▶ [ACTION ITEM]:
Please repeat the data exactly, leaving nothing out.

════════════════

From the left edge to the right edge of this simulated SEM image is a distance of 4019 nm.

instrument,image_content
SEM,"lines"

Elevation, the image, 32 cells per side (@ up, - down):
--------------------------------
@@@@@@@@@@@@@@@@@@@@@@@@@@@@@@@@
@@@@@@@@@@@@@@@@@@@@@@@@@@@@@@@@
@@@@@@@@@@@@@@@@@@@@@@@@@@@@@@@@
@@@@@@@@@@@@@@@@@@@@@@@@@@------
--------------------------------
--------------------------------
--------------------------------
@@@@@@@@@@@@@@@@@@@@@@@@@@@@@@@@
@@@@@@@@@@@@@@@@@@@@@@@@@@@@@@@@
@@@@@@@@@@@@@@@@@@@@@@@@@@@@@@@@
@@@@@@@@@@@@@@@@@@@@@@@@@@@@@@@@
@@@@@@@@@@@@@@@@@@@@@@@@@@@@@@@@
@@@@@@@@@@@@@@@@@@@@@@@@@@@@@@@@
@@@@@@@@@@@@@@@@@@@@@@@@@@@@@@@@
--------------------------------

════════════════

▶ [EXERCISE RESULT]:
From the left edge to the right edge of this simulated SEM image is a distance of 4019 nm.

instrument,image_content
SEM,"lines"

Elevation, the image, 32 cells per side (@ up, - down):
--------------------------------
@@@@@@@@@@@@@@@@@@@@@@@@@@@@@@@@
@@@@@@@@@@@@@@@@@@@@@@@@@@@@@@@@
@@@@@@@@@@@@@@@@@@@@@@@@@@@@@@@@
@@@@@@@@@@@@@@@@@@@@@@@@@@------
--------------------------------
--------------------------------
--------------------------------
@@@@@@@@@@@@@@@@@@@@@@@@@@@@@@@@
@@@@@@@@@@@@@@@@@@@@@@@@@@@@@@@@
@@@@@@@@@@@@@@@@@@@@@@@@@@@@@@@@
@@@@@@@@@@@@@@@@@@@@@@@@@@@@@@@@
@@@@@@@@@@@@@@@@@@@@@@@@@@@@@@@@
@@@@@@@@@@@@@@@@@@@@@@@@@@@@@@@@
@@@@@@@@@@@@@@@@@@@@@@@@@@@@@@@@
--------------------------------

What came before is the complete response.